------ DATASET

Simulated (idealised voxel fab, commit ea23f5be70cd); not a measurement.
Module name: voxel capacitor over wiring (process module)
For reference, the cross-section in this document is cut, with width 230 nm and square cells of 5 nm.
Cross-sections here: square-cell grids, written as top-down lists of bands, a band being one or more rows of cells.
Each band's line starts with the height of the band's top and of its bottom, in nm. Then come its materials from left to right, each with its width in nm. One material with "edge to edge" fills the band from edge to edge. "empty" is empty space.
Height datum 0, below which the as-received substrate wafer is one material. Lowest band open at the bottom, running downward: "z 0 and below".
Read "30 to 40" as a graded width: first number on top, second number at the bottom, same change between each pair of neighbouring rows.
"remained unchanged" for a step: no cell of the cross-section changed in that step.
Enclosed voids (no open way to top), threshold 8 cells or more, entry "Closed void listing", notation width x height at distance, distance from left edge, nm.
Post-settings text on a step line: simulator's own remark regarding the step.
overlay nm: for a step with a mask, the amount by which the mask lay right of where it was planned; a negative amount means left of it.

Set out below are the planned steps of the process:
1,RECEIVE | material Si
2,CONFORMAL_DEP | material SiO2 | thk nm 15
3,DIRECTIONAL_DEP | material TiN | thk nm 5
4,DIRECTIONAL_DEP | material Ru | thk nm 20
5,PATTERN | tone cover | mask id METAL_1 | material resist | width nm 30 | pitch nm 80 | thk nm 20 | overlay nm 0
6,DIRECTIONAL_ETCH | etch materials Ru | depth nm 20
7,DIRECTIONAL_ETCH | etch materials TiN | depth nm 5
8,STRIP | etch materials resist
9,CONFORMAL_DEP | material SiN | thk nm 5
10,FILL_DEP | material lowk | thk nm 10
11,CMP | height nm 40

------------

Retype every line of the listing exactly as it appears.

**ANSWER BOX:**
Simulated (idealised voxel fab, commit ea23f5be70cd); not a measurement.
Module name: voxel capacitor over wiring (process module)
For reference, the cross-section in this document is cut, with width 230 nm and square cells of 5 nm.
Cross-sections here: square-cell grids, written as top-down lists of bands, a band being one or more rows of cells.
Each band's line starts with the height of the band's top and of its bottom, in nm. Then come its materials from left to right, each with its width in nm. One material with "edge to edge" fills the band from edge to edge. "empty" is empty space.
Height datum 0, below which the as-received substrate wafer is one material. Lowest band open at the bottom, running downward: "z 0 and below".
Read "30 to 40" as a graded width: first number on top, second number at the bottom, same change between each pair of neighbouring rows.
"remained unchanged" for a step: no cell of the cross-section changed in that step.
Enclosed voids (no open way to top), threshold 8 cells or more, entry "Closed void listing", notation width x height at distance, distance from left edge, nm.
Post-settings text on a step line: simulator's own remark regarding the step.
overlay nm: for a step with a mask, the amount by which the mask lay right of where it was planned; a negative amount means left of it.

Set out below are the planned steps of the process:
1,RECEIVE | material Si
2,CONFORMAL_DEP | material SiO2 | thk nm 15
3,DIRECTIONAL_DEP | material TiN | thk nm 5
4,DIRECTIONAL_DEP | material Ru | thk nm 20
5,PATTERN | tone cover | mask id METAL_1 | material resist | width nm 30 | pitch nm 80 | thk nm 20 | overlay nm 0
6,DIRECTIONAL_ETCH | etch materials Ru | depth nm 20
7,DIRECTIONAL_ETCH | etch materials TiN | depth nm 5
8,STRIP | etch materials resist
9,CONFORMAL_DEP | material SiN | thk nm 5
10,FILL_DEP | material lowk | thk nm 10
11,CMP | height nm 40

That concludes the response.